• Required action: Return the listing that follows, word for word.

• Supplied entries:
★ ★ ★ ★ ★ ★ ★

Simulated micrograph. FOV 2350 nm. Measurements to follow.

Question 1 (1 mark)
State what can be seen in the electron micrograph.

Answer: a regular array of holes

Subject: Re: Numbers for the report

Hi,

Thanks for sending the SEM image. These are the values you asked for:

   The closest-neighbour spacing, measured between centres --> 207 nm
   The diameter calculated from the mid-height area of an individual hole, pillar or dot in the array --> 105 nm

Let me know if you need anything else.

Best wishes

★ ★ ★ ★ ★ ★ ★

• Your response:
Simulated micrograph. FOV 2350 nm. Measurements to follow.

Question 1 (1 mark)
State what can be seen in the electron micrograph.

Answer: a regular array of holes

Subject: Re: Numbers for the report

Hi,

Thanks for sending the SEM image. These are the values you asked for:

   The closest-neighbour spacing, measured between centres --> 207 nm
   The diameter calculated from the mid-height area of an individual hole, pillar or dot in the array --> 105 nm

Let me know if you need anything else.

Best wishes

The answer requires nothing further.